→ WORK REQUEST
Starting at the top of the entries, restate word for word each line up to and including the one with "5,45.5,0.405,479,29,1333.8,4462.4,164,670.114,6443.52".

→ DATA UNDER STUDY
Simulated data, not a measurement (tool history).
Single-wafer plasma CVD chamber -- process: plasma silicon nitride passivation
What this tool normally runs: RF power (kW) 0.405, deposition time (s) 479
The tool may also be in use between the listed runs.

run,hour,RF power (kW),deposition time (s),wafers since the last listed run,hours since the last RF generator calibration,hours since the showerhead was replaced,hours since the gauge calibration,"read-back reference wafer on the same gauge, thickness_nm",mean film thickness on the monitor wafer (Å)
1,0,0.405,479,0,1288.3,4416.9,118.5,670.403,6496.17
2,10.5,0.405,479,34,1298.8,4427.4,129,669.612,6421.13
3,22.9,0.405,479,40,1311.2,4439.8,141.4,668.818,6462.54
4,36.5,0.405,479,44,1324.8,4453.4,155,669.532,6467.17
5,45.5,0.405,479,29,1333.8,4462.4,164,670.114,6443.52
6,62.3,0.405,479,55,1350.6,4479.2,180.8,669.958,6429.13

→ PROBLEM SOLUTION
Simulated data, not a measurement (tool history).
Single-wafer plasma CVD chamber -- process: plasma silicon nitride passivation
What this tool normally runs: RF power (kW) 0.405, deposition time (s) 479
The tool may also be in use between the listed runs.

run,hour,RF power (kW),deposition time (s),wafers since the last listed run,hours since the last RF generator calibration,hours since the showerhead was replaced,hours since the gauge calibration,"read-back reference wafer on the same gauge, thickness_nm",mean film thickness on the monitor wafer (Å)
1,0,0.405,479,0,1288.3,4416.9,118.5,670.403,6496.17
2,10.5,0.405,479,34,1298.8,4427.4,129,669.612,6421.13
3,22.9,0.405,479,40,1311.2,4439.8,141.4,668.818,6462.54
4,36.5,0.405,479,44,1324.8,4453.4,155,669.532,6467.17
5,45.5,0.405,479,29,1333.8,4462.4,164,670.114,6443.52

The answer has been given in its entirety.